*Work item*
Two lines in the listing below mark the span: one contains "S2: parts of" and one contains "run 1 hour=0.0". Reproduce both of them and everything between, exactly.

*Study material*
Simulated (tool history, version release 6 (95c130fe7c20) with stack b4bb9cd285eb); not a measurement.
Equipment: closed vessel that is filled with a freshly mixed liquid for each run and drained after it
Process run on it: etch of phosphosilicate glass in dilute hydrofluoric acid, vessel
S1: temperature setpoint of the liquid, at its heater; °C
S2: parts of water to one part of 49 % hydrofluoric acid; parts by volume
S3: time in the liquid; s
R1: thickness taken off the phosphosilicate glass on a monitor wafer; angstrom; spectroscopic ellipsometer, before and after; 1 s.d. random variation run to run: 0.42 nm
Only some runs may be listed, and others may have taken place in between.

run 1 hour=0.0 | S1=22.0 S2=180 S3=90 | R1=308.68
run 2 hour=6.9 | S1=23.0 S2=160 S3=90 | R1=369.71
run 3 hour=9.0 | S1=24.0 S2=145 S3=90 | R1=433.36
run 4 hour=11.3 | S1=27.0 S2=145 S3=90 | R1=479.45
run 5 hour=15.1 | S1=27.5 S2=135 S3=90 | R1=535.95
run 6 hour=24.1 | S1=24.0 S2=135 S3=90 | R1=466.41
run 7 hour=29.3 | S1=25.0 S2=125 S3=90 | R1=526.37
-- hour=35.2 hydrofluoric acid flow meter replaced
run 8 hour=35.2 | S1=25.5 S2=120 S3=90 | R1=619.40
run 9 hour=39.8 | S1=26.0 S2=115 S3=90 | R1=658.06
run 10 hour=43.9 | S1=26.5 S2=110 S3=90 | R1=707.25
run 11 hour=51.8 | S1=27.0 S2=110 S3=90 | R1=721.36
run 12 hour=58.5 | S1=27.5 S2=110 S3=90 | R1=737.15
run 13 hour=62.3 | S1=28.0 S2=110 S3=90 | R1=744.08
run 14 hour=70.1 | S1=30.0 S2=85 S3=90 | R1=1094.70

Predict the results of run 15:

*Solution*
S2: parts of water to one part of 49 % hydrofluoric acid; parts by volume
S3: time in the liquid; s
R1: thickness taken off the phosphosilicate glass on a monitor wafer; angstrom; spectroscopic ellipsometer, before and after; 1 s.d. random variation run to run: 0.42 nm
Only some runs may be listed, and others may have taken place in between.

run 1 hour=0.0 | S1=22.0 S2=180 S3=90 | R1=308.68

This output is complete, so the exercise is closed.